WORK TASK
Write the entries out exactly, with the final line being the one containing "Section shown: cut.".

DATA SECTION
•••

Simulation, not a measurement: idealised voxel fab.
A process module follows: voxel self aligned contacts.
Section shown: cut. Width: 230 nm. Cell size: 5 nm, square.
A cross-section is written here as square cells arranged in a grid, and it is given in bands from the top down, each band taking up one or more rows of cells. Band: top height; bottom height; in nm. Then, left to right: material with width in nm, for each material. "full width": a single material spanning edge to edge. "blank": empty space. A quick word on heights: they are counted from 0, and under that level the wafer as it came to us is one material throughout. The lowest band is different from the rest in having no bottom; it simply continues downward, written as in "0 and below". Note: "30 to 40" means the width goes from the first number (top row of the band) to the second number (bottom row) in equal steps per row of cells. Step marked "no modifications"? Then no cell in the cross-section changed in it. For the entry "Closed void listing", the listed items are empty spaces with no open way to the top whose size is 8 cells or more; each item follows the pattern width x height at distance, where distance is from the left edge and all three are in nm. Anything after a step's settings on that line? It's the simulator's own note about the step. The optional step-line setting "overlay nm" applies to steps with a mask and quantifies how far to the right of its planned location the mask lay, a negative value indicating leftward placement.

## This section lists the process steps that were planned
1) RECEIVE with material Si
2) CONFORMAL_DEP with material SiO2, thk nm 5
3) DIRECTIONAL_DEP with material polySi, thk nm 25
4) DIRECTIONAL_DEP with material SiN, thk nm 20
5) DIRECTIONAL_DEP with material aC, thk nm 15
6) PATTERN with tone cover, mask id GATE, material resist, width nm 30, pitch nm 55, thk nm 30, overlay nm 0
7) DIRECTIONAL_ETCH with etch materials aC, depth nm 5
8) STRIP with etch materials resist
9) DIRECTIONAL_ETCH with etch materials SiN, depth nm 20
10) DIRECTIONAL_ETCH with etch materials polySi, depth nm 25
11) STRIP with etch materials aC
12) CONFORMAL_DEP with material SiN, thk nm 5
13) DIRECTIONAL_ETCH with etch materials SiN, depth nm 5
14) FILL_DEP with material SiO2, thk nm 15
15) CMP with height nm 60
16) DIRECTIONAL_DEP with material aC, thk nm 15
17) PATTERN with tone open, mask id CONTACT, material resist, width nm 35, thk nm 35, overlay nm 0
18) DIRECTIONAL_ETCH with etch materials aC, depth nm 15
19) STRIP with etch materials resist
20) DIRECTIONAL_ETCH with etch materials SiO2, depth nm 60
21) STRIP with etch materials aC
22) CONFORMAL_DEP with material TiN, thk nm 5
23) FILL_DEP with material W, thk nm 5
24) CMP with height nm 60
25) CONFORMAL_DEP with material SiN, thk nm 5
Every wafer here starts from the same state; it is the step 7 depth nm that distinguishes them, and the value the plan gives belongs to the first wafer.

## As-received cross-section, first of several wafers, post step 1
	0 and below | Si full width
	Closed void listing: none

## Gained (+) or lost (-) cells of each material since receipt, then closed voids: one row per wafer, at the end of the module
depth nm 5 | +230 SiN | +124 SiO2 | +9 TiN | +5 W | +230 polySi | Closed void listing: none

•••

TASK RESPONSE
Simulation, not a measurement: idealised voxel fab.
A process module follows: voxel self aligned contacts.
Section shown: cut. Width: 230 nm. Cell size: 5 nm, square.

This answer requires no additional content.